→ Action item
Transcribe all of the records exactly, leaving every line as it is.

Segment Start: Dataset excerpts
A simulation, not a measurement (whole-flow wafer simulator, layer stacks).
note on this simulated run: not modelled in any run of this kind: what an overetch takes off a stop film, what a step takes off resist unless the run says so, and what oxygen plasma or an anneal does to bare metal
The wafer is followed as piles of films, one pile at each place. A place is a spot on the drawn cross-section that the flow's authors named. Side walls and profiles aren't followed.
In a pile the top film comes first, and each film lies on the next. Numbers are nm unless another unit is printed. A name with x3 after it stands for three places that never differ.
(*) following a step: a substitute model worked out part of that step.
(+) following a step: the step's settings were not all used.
Segment End: Dataset excerpts

→ Reply
A simulation, not a measurement (whole-flow wafer simulator, layer stacks).
note on this simulated run: not modelled in any run of this kind: what an overetch takes off a stop film, what a step takes off resist unless the run says so, and what oxygen plasma or an anneal does to bare metal
The wafer is followed as piles of films, one pile at each place. A place is a spot on the drawn cross-section that the flow's authors named. Side walls and profiles aren't followed.
In a pile the top film comes first, and each film lies on the next. Numbers are nm unless another unit is printed. A name with x3 after it stands for three places that never differ.
(*) following a step: a substitute model worked out part of that step.
(+) following a step: the step's settings were not all used.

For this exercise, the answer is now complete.